>>>>>

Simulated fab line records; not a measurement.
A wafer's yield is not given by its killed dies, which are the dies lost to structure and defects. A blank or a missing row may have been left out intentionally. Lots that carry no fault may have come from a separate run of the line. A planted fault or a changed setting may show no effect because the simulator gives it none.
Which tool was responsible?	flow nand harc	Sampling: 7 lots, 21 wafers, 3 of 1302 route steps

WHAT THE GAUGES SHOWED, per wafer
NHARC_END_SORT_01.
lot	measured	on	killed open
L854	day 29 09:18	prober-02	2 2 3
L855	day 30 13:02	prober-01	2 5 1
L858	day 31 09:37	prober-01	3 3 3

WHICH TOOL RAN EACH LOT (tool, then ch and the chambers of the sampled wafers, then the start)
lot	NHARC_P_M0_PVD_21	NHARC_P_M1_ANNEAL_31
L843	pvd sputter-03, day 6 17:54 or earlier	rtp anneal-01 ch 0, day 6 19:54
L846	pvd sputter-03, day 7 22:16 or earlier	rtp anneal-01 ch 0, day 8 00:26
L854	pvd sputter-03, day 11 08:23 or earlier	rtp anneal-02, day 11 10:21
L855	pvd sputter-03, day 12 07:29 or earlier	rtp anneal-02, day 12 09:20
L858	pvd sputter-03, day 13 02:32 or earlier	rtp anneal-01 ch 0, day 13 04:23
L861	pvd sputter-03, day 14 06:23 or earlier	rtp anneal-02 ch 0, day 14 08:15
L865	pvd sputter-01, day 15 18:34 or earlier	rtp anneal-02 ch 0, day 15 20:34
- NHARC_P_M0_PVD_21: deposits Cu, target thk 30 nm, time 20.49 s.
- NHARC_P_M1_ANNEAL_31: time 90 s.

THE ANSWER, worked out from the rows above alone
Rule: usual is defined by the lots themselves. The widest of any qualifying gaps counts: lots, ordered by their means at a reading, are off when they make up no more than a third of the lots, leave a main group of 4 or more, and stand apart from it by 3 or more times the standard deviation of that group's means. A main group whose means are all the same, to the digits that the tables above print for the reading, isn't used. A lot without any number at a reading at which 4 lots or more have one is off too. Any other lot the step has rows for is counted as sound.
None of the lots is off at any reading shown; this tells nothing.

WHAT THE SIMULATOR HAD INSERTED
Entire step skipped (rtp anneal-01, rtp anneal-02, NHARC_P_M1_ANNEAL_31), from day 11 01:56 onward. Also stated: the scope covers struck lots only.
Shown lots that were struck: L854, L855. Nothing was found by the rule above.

<<<<<

Work order -> Print only the lines from the top of the data above down to the line holding "THE ANSWER, worked", inclusive.

Your response ->
Simulated fab line records; not a measurement.
A wafer's yield is not given by its killed dies, which are the dies lost to structure and defects. A blank or a missing row may have been left out intentionally. Lots that carry no fault may have come from a separate run of the line. A planted fault or a changed setting may show no effect because the simulator gives it none.
Which tool was responsible?	flow nand harc	Sampling: 7 lots, 21 wafers, 3 of 1302 route steps

WHAT THE GAUGES SHOWED, per wafer
NHARC_END_SORT_01.
lot	measured	on	killed open
L854	day 29 09:18	prober-02	2 2 3
L855	day 30 13:02	prober-01	2 5 1
L858	day 31 09:37	prober-01	3 3 3

WHICH TOOL RAN EACH LOT (tool, then ch and the chambers of the sampled wafers, then the start)
lot	NHARC_P_M0_PVD_21	NHARC_P_M1_ANNEAL_31
L843	pvd sputter-03, day 6 17:54 or earlier	rtp anneal-01 ch 0, day 6 19:54
L846	pvd sputter-03, day 7 22:16 or earlier	rtp anneal-01 ch 0, day 8 00:26
L854	pvd sputter-03, day 11 08:23 or earlier	rtp anneal-02, day 11 10:21
L855	pvd sputter-03, day 12 07:29 or earlier	rtp anneal-02, day 12 09:20
L858	pvd sputter-03, day 13 02:32 or earlier	rtp anneal-01 ch 0, day 13 04:23
L861	pvd sputter-03, day 14 06:23 or earlier	rtp anneal-02 ch 0, day 14 08:15
L865	pvd sputter-01, day 15 18:34 or earlier	rtp anneal-02 ch 0, day 15 20:34
- NHARC_P_M0_PVD_21: deposits Cu, target thk 30 nm, time 20.49 s.
- NHARC_P_M1_ANNEAL_31: time 90 s.

THE ANSWER, worked out from the rows above alone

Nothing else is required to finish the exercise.